Listed entries –
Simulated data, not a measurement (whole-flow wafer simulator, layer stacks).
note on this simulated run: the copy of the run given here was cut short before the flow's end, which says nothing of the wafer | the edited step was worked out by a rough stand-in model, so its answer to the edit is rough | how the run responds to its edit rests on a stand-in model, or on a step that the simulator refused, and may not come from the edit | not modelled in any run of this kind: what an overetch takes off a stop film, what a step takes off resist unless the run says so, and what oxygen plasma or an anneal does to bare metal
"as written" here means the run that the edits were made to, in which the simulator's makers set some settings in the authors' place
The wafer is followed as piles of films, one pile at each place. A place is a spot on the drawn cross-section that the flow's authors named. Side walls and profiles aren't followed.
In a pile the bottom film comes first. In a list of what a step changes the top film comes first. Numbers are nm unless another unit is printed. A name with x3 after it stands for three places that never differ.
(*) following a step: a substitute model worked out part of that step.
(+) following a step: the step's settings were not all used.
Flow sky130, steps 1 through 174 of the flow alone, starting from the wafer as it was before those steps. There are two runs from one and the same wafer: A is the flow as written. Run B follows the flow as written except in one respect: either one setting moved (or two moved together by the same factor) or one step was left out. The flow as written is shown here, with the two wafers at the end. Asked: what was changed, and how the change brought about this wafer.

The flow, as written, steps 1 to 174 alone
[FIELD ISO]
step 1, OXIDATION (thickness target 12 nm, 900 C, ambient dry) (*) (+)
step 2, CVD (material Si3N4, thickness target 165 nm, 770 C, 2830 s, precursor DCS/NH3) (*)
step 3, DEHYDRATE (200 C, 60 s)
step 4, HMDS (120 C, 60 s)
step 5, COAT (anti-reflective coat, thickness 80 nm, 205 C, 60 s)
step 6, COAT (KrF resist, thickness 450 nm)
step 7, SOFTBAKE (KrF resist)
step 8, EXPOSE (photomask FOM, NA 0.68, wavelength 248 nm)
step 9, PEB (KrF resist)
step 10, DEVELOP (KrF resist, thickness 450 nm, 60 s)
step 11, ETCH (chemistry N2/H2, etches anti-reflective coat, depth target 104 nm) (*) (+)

Task item –
All that is wanted is the stretch of lines above from the one containing "step 8, EXPOSE" through the one containing "step 10, DEVELOP", duplicated exactly.

Answer space –
step 8, EXPOSE (photomask FOM, NA 0.68, wavelength 248 nm)
step 9, PEB (KrF resist)
step 10, DEVELOP (KrF resist, thickness 450 nm, 60 s)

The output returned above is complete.